Start of Block
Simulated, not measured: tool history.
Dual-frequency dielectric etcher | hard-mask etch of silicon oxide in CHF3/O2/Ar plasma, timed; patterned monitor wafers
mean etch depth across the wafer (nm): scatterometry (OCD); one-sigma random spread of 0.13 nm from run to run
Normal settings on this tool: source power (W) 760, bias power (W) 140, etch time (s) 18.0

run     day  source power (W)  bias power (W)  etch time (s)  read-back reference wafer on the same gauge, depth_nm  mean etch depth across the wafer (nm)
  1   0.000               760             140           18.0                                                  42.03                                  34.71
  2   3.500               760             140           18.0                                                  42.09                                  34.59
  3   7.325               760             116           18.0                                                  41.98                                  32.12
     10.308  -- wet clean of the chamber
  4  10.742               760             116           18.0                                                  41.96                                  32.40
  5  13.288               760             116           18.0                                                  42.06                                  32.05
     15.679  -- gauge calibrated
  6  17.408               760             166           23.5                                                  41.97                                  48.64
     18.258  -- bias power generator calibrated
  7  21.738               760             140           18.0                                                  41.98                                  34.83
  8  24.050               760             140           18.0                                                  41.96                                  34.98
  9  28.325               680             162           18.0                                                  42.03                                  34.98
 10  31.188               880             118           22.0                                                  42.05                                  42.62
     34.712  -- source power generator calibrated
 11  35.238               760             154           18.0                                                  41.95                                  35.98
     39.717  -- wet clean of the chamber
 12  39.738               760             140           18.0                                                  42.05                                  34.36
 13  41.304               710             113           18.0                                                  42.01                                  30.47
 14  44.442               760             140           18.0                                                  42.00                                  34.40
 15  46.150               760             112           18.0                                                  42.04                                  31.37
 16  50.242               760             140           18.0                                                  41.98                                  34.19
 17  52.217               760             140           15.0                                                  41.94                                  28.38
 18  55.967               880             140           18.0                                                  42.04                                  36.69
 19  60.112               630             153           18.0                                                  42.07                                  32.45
End of Block

TASK ITEM >>
From the listing above, return the lines starting at the one with "-- gauge calibrated" and ending at the one with "bias power generator calibrated", both kept, exactly as they appear and nothing more.

TASK RESPONSE >>
     15.679  -- gauge calibrated
  6  17.408               760             166           23.5                                                  41.97                                  48.64
     18.258  -- bias power generator calibrated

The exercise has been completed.